▸ **Supplied material**:
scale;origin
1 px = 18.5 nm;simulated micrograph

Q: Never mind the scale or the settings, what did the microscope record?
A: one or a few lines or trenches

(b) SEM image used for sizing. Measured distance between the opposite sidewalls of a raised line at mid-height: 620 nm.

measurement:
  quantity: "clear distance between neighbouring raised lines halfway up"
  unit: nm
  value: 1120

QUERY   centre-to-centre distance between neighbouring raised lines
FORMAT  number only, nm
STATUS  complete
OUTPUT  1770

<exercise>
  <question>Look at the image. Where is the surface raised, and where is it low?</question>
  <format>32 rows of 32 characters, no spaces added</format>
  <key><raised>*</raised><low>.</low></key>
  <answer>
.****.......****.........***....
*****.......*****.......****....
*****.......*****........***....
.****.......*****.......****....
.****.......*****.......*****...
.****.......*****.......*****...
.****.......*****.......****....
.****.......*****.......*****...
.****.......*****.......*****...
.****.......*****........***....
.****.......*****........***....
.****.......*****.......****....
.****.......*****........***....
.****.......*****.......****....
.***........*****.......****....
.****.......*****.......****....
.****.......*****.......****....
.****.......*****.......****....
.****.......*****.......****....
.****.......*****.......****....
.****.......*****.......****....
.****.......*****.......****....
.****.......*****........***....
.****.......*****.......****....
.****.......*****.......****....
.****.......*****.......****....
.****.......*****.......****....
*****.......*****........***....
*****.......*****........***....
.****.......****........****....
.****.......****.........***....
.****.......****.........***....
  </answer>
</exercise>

▸ **Required action**: Quote the listing above from its first line to the line with "A: one or a few lines or trenches", inclusive, and add nothing.

▸ **Task output**:
scale;origin
1 px = 18.5 nm;simulated micrograph

Q: Never mind the scale or the settings, what did the microscope record?
A: one or a few lines or trenches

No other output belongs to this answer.